Copy exactly the lines of the records below, and only those lines, beginning with the line that contains "2,2.200,430,79,452,52.0,3950.1,2589.5,1022.7,22.98,32.7" and ending with the line that contains "4,8.283,460,79,688,198.0,4096.1,2735.5,1168.7,22.98,32.1".

##########

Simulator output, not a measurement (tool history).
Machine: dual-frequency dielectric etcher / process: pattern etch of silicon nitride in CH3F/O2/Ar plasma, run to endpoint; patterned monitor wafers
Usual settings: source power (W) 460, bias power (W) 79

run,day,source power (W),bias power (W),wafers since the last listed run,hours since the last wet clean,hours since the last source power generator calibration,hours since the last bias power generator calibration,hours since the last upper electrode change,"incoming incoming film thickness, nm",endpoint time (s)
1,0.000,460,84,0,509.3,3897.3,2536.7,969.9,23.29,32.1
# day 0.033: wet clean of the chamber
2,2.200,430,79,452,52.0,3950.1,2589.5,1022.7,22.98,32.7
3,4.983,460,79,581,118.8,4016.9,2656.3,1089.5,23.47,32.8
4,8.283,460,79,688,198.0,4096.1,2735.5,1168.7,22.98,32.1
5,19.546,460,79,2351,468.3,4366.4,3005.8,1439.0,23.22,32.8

##########

Solution:
2,2.200,430,79,452,52.0,3950.1,2589.5,1022.7,22.98,32.7
3,4.983,460,79,581,118.8,4016.9,2656.3,1089.5,23.47,32.8
4,8.283,460,79,688,198.0,4096.1,2735.5,1168.7,22.98,32.1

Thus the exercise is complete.